**Work order:** Output all the entries below. Each must match exactly.

*** Supplied entries Section Begins ***

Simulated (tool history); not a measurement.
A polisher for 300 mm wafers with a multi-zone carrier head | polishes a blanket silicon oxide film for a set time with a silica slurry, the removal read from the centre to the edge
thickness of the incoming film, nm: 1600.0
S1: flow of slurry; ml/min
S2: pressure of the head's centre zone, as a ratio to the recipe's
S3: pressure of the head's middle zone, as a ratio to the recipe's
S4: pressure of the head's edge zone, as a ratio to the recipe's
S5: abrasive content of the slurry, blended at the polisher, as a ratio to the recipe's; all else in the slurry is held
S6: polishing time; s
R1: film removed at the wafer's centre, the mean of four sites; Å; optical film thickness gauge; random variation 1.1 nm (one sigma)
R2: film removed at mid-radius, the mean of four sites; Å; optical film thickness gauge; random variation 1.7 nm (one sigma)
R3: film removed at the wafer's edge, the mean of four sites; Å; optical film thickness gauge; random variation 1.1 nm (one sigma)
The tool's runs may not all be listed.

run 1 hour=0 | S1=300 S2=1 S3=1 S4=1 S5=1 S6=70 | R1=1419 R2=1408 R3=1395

*** Supplied entries Section Ends ***

**Exercise result:**
Simulated (tool history); not a measurement.
A polisher for 300 mm wafers with a multi-zone carrier head | polishes a blanket silicon oxide film for a set time with a silica slurry, the removal read from the centre to the edge
thickness of the incoming film, nm: 1600.0
S1: flow of slurry; ml/min
S2: pressure of the head's centre zone, as a ratio to the recipe's
S3: pressure of the head's middle zone, as a ratio to the recipe's
S4: pressure of the head's edge zone, as a ratio to the recipe's
S5: abrasive content of the slurry, blended at the polisher, as a ratio to the recipe's; all else in the slurry is held
S6: polishing time; s
R1: film removed at the wafer's centre, the mean of four sites; Å; optical film thickness gauge; random variation 1.1 nm (one sigma)
R2: film removed at mid-radius, the mean of four sites; Å; optical film thickness gauge; random variation 1.7 nm (one sigma)
R3: film removed at the wafer's edge, the mean of four sites; Å; optical film thickness gauge; random variation 1.1 nm (one sigma)
The tool's runs may not all be listed.

run 1 hour=0 | S1=300 S2=1 S3=1 S4=1 S5=1 S6=70 | R1=1419 R2=1408 R3=1395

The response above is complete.